Brief:
When the line with "5,58.0,2000,1.00,573.15,188,40,964,1258.15" appears below, start repeating lines exactly, and keep going through the line with "6,71.0,2000,1.00,573.15,196,48,972,1257.15"; add nothing outside that span.

Extracted data:
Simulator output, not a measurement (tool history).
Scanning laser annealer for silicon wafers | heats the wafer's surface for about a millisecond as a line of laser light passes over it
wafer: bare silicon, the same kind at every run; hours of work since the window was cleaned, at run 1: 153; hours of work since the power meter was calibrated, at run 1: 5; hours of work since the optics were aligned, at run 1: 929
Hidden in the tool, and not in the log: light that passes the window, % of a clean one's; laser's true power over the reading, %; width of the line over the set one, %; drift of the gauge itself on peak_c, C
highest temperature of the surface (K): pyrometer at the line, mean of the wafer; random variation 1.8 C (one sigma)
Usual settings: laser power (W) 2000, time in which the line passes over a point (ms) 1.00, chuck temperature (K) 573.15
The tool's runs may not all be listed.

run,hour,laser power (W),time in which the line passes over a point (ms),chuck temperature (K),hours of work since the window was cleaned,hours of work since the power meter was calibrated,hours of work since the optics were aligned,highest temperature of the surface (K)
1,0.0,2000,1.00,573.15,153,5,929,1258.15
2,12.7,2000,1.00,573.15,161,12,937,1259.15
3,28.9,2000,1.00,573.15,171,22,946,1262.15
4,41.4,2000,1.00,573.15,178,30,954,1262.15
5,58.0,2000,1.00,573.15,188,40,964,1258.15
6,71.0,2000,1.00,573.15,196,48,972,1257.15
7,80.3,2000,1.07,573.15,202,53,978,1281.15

Exercise solution:
5,58.0,2000,1.00,573.15,188,40,964,1258.15
6,71.0,2000,1.00,573.15,196,48,972,1257.15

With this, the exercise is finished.